◇ ◇ ◇

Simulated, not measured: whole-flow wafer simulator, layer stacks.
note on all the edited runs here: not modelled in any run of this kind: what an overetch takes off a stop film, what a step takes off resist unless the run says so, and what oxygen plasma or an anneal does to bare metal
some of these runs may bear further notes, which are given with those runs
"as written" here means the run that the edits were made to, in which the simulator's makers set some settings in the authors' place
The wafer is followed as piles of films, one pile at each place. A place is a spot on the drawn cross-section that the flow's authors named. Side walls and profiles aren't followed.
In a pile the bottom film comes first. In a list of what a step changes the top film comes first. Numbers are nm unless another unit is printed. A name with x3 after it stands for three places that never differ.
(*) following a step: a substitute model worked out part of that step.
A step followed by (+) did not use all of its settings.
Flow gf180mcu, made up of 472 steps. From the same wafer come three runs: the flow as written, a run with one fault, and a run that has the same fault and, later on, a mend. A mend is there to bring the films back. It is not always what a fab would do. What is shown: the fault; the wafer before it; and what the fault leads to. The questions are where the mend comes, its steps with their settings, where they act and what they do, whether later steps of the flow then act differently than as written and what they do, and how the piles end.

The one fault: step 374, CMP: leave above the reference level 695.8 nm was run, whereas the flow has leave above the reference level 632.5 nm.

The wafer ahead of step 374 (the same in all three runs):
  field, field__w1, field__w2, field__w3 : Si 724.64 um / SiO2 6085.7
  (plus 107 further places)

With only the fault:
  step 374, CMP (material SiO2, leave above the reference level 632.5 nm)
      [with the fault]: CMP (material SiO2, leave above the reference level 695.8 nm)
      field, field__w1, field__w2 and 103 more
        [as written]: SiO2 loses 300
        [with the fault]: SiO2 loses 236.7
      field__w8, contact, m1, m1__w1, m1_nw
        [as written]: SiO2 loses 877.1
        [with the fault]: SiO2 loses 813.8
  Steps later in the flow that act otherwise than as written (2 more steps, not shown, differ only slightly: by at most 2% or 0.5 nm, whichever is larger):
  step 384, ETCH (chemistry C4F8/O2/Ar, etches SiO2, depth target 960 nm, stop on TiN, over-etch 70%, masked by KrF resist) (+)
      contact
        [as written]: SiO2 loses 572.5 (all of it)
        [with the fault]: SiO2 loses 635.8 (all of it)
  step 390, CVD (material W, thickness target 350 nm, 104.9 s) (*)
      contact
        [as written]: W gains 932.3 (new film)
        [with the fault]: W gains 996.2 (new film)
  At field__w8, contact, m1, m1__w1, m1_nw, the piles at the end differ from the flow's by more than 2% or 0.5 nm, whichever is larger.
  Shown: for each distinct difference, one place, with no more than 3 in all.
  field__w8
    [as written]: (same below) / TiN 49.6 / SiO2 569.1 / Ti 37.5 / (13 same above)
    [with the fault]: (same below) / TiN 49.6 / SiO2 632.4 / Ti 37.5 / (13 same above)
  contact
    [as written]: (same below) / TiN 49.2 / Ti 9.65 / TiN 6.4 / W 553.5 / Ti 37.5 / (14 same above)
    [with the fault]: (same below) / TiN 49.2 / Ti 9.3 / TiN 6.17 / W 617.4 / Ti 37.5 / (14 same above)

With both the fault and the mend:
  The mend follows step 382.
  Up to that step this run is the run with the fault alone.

◇ ◇ ◇

Write down, word for word, the lines above from the one containing "[as written]: SiO2 loses 300" through the one containing "The mend follows step 382.", both ends included.

        [as written]: SiO2 loses 300
        [with the fault]: SiO2 loses 236.7
      field__w8, contact, m1, m1__w1, m1_nw
        [as written]: SiO2 loses 877.1
        [with the fault]: SiO2 loses 813.8
  Steps later in the flow that act otherwise than as written (2 more steps, not shown, differ only slightly: by at most 2% or 0.5 nm, whichever is larger):
  step 384, ETCH (chemistry C4F8/O2/Ar, etches SiO2, depth target 960 nm, stop on TiN, over-etch 70%, masked by KrF resist) (+)
      contact
        [as written]: SiO2 loses 572.5 (all of it)
        [with the fault]: SiO2 loses 635.8 (all of it)
  step 390, CVD (material W, thickness target 350 nm, 104.9 s) (*)
      contact
        [as written]: W gains 932.3 (new film)
        [with the fault]: W gains 996.2 (new film)
  At field__w8, contact, m1, m1__w1, m1_nw, the piles at the end differ from the flow's by more than 2% or 0.5 nm, whichever is larger.
  Shown: for each distinct difference, one place, with no more than 3 in all.
  field__w8
    [as written]: (same below) / TiN 49.6 / SiO2 569.1 / Ti 37.5 / (13 same above)
    [with the fault]: (same below) / TiN 49.6 / SiO2 632.4 / Ti 37.5 / (13 same above)
  contact
    [as written]: (same below) / TiN 49.2 / Ti 9.65 / TiN 6.4 / W 553.5 / Ti 37.5 / (14 same above)
    [with the fault]: (same below) / TiN 49.2 / Ti 9.3 / TiN 6.17 / W 617.4 / Ti 37.5 / (14 same above)

With both the fault and the mend:
  The mend follows step 382.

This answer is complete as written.